- Opening Delimiter -

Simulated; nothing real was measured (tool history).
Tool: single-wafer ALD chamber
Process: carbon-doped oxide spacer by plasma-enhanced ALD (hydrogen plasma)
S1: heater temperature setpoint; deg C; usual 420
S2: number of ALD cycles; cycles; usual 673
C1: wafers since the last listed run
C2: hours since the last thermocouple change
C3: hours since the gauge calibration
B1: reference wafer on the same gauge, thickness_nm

- Closing Delimiter -

Using the listing above, retype each line exactly.

WRITTEN ANSWER:
Simulated; nothing real was measured (tool history).
Tool: single-wafer ALD chamber
Process: carbon-doped oxide spacer by plasma-enhanced ALD (hydrogen plasma)
S1: heater temperature setpoint; deg C; usual 420
S2: number of ALD cycles; cycles; usual 673
C1: wafers since the last listed run
C2: hours since the last thermocouple change
C3: hours since the gauge calibration
B1: reference wafer on the same gauge, thickness_nm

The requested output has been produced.